GIVEN RECORDS Start Marker

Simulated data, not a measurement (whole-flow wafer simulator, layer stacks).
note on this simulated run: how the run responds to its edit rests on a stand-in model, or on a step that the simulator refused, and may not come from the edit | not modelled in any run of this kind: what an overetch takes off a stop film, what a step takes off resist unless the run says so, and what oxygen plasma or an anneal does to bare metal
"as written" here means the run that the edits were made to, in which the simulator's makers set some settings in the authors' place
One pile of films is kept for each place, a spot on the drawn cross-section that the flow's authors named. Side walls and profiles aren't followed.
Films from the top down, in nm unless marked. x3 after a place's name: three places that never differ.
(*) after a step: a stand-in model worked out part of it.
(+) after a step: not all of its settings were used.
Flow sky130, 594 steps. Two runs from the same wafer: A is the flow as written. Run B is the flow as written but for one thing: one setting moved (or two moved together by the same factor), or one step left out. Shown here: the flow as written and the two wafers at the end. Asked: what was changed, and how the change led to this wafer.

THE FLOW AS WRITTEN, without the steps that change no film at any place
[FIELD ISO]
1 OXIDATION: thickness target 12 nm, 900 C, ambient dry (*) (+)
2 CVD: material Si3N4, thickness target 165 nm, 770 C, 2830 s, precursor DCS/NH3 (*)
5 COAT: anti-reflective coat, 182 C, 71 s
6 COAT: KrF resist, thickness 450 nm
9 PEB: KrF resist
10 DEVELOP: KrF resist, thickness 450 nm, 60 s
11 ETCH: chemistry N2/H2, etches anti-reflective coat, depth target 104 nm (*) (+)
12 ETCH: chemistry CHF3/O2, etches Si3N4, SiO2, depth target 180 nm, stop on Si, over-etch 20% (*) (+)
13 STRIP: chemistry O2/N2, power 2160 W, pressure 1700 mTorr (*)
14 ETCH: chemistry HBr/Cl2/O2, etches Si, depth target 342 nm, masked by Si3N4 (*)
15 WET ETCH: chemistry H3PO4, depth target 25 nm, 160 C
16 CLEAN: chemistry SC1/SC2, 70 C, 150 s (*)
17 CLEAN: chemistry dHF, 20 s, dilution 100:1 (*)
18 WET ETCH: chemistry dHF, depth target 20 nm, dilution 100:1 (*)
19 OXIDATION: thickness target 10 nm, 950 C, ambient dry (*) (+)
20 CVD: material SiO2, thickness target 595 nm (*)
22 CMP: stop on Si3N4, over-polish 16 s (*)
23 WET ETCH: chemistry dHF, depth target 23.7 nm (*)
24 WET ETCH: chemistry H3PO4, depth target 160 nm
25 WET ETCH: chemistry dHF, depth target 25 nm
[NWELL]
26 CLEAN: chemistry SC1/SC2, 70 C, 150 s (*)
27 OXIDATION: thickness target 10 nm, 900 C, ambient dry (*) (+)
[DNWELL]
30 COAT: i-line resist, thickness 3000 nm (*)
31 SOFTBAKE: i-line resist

GIVEN RECORDS End Marker

▸ REQUIREMENT
Extract the first line above and each line after it up to and including the one with "11 ETCH: chemistry", please, exactly and with nothing else.

▸ EXPECTED ANSWER
Simulated data, not a measurement (whole-flow wafer simulator, layer stacks).
note on this simulated run: how the run responds to its edit rests on a stand-in model, or on a step that the simulator refused, and may not come from the edit | not modelled in any run of this kind: what an overetch takes off a stop film, what a step takes off resist unless the run says so, and what oxygen plasma or an anneal does to bare metal
"as written" here means the run that the edits were made to, in which the simulator's makers set some settings in the authors' place
One pile of films is kept for each place, a spot on the drawn cross-section that the flow's authors named. Side walls and profiles aren't followed.
Films from the top down, in nm unless marked. x3 after a place's name: three places that never differ.
(*) after a step: a stand-in model worked out part of it.
(+) after a step: not all of its settings were used.
Flow sky130, 594 steps. Two runs from the same wafer: A is the flow as written. Run B is the flow as written but for one thing: one setting moved (or two moved together by the same factor), or one step left out. Shown here: the flow as written and the two wafers at the end. Asked: what was changed, and how the change led to this wafer.

THE FLOW AS WRITTEN, without the steps that change no film at any place
[FIELD ISO]
1 OXIDATION: thickness target 12 nm, 900 C, ambient dry (*) (+)
2 CVD: material Si3N4, thickness target 165 nm, 770 C, 2830 s, precursor DCS/NH3 (*)
5 COAT: anti-reflective coat, 182 C, 71 s
6 COAT: KrF resist, thickness 450 nm
9 PEB: KrF resist
10 DEVELOP: KrF resist, thickness 450 nm, 60 s
11 ETCH: chemistry N2/H2, etches anti-reflective coat, depth target 104 nm (*) (+)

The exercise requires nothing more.